***

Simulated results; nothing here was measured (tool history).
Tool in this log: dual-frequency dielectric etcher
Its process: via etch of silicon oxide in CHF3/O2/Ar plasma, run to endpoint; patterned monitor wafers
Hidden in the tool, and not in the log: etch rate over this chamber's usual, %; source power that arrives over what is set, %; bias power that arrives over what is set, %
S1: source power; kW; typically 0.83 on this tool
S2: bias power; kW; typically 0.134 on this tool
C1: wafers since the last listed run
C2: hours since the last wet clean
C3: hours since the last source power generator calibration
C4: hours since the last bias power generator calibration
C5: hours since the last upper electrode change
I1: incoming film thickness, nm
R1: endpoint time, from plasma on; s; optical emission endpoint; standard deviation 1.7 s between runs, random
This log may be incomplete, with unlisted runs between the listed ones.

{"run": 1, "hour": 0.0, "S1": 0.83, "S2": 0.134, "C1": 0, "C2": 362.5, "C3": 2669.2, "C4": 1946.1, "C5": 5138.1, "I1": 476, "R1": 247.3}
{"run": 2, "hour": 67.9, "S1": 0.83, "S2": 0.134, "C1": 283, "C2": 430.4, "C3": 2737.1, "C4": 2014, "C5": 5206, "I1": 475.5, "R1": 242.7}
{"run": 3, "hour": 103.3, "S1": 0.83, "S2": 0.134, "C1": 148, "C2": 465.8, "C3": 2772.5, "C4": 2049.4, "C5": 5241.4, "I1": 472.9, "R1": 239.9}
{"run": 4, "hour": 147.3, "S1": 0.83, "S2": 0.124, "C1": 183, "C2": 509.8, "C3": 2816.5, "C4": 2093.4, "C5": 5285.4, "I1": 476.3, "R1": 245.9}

***

Assignment: Return all of the data above exactly, leaving out no line.

Worked solution:
Simulated results; nothing here was measured (tool history).
Tool in this log: dual-frequency dielectric etcher
Its process: via etch of silicon oxide in CHF3/O2/Ar plasma, run to endpoint; patterned monitor wafers
Hidden in the tool, and not in the log: etch rate over this chamber's usual, %; source power that arrives over what is set, %; bias power that arrives over what is set, %
S1: source power; kW; typically 0.83 on this tool
S2: bias power; kW; typically 0.134 on this tool
C1: wafers since the last listed run
C2: hours since the last wet clean
C3: hours since the last source power generator calibration
C4: hours since the last bias power generator calibration
C5: hours since the last upper electrode change
I1: incoming film thickness, nm
R1: endpoint time, from plasma on; s; optical emission endpoint; standard deviation 1.7 s between runs, random
This log may be incomplete, with unlisted runs between the listed ones.

{"run": 1, "hour": 0.0, "S1": 0.83, "S2": 0.134, "C1": 0, "C2": 362.5, "C3": 2669.2, "C4": 1946.1, "C5": 5138.1, "I1": 476, "R1": 247.3}
{"run": 2, "hour": 67.9, "S1": 0.83, "S2": 0.134, "C1": 283, "C2": 430.4, "C3": 2737.1, "C4": 2014, "C5": 5206, "I1": 475.5, "R1": 242.7}
{"run": 3, "hour": 103.3, "S1": 0.83, "S2": 0.134, "C1": 148, "C2": 465.8, "C3": 2772.5, "C4": 2049.4, "C5": 5241.4, "I1": 472.9, "R1": 239.9}
{"run": 4, "hour": 147.3, "S1": 0.83, "S2": 0.124, "C1": 183, "C2": 509.8, "C3": 2816.5, "C4": 2093.4, "C5": 5285.4, "I1": 476.3, "R1": 245.9}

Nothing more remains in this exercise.